→ Work order: Top to bottom, output the entries that follow exactly.

___
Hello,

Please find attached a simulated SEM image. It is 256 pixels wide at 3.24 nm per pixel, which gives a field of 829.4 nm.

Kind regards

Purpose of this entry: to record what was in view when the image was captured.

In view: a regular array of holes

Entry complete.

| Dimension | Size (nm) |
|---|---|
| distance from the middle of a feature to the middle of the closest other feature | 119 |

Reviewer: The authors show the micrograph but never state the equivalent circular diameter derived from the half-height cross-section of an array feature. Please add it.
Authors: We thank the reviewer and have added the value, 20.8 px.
___

→ Answer box:
Hello,

Please find attached a simulated SEM image. It is 256 pixels wide at 3.24 nm per pixel, which gives a field of 829.4 nm.

Kind regards

Purpose of this entry: to record what was in view when the image was captured.

In view: a regular array of holes

Entry complete.

| Dimension | Size (nm) |
|---|---|
| distance from the middle of a feature to the middle of the closest other feature | 119 |

Reviewer: The authors show the micrograph but never state the equivalent circular diameter derived from the half-height cross-section of an array feature. Please add it.
Authors: We thank the reviewer and have added the value, 20.8 px.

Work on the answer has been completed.